* Records provided:
^^^^^^^^

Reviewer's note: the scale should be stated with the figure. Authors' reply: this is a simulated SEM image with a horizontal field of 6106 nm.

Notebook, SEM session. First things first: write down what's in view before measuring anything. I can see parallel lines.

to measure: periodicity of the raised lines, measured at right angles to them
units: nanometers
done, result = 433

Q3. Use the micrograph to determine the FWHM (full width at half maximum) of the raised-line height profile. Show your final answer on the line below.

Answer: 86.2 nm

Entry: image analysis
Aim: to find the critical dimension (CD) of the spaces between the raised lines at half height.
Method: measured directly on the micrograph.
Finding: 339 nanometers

^^^^^^^^

* Work item:
The response should hold exactly the lines starting at the line with "Notebook, SEM session." and ending at the line with "Answer: 86.2 nm", and no other line of the material above.

* Exercise output:
Notebook, SEM session. First things first: write down what's in view before measuring anything. I can see parallel lines.

to measure: periodicity of the raised lines, measured at right angles to them
units: nanometers
done, result = 433

Q3. Use the micrograph to determine the FWHM (full width at half maximum) of the raised-line height profile. Show your final answer on the line below.

Answer: 86.2 nm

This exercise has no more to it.